ACTIVITY:
Your answer should be the full listing, copied word for word.

= = = = = = =
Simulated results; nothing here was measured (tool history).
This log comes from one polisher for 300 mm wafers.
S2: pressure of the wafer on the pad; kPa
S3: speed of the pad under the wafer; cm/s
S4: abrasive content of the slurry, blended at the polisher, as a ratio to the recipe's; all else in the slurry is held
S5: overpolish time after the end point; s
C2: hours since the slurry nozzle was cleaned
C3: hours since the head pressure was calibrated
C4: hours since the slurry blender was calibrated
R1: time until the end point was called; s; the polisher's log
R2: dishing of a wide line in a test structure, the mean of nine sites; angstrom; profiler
= = = = = = =

YOUR SOLUTION:
Simulated results; nothing here was measured (tool history).
This log comes from one polisher for 300 mm wafers.
S2: pressure of the wafer on the pad; kPa
S3: speed of the pad under the wafer; cm/s
S4: abrasive content of the slurry, blended at the polisher, as a ratio to the recipe's; all else in the slurry is held
S5: overpolish time after the end point; s
C2: hours since the slurry nozzle was cleaned
C3: hours since the head pressure was calibrated
C4: hours since the slurry blender was calibrated
R1: time until the end point was called; s; the polisher's log
R2: dishing of a wide line in a test structure, the mean of nine sites; angstrom; profiler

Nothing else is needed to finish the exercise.